§ **ASSIGNMENT**
Output every record below exactly.

[EXTRACTED MATERIAL Boundary: Start]

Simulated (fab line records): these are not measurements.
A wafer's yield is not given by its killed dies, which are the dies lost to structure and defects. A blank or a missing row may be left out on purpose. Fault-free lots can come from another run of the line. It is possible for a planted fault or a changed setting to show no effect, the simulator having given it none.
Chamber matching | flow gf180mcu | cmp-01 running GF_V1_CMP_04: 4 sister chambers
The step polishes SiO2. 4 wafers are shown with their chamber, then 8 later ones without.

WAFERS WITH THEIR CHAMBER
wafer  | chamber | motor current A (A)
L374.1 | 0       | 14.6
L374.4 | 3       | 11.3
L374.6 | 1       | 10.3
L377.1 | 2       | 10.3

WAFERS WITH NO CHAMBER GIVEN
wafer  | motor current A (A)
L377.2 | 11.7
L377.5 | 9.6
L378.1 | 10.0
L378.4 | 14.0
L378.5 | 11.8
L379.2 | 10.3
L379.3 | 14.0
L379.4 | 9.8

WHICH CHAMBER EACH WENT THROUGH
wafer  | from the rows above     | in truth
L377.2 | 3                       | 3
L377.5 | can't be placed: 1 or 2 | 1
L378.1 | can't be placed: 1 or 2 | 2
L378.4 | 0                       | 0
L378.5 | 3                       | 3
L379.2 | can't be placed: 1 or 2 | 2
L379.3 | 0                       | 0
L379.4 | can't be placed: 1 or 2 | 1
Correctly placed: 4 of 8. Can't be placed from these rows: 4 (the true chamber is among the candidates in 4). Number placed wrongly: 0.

[EXTRACTED MATERIAL Boundary: End]

§ **EXERCISE SOLUTION**
Simulated (fab line records): these are not measurements.
A wafer's yield is not given by its killed dies, which are the dies lost to structure and defects. A blank or a missing row may be left out on purpose. Fault-free lots can come from another run of the line. It is possible for a planted fault or a changed setting to show no effect, the simulator having given it none.
Chamber matching | flow gf180mcu | cmp-01 running GF_V1_CMP_04: 4 sister chambers
The step polishes SiO2. 4 wafers are shown with their chamber, then 8 later ones without.

WAFERS WITH THEIR CHAMBER
wafer  | chamber | motor current A (A)
L374.1 | 0       | 14.6
L374.4 | 3       | 11.3
L374.6 | 1       | 10.3
L377.1 | 2       | 10.3

WAFERS WITH NO CHAMBER GIVEN
wafer  | motor current A (A)
L377.2 | 11.7
L377.5 | 9.6
L378.1 | 10.0
L378.4 | 14.0
L378.5 | 11.8
L379.2 | 10.3
L379.3 | 14.0
L379.4 | 9.8

WHICH CHAMBER EACH WENT THROUGH
wafer  | from the rows above     | in truth
L377.2 | 3                       | 3
L377.5 | can't be placed: 1 or 2 | 1
L378.1 | can't be placed: 1 or 2 | 2
L378.4 | 0                       | 0
L378.5 | 3                       | 3
L379.2 | can't be placed: 1 or 2 | 2
L379.3 | 0                       | 0
L379.4 | can't be placed: 1 or 2 | 1
Correctly placed: 4 of 8. Can't be placed from these rows: 4 (the true chamber is among the candidates in 4). Number placed wrongly: 0.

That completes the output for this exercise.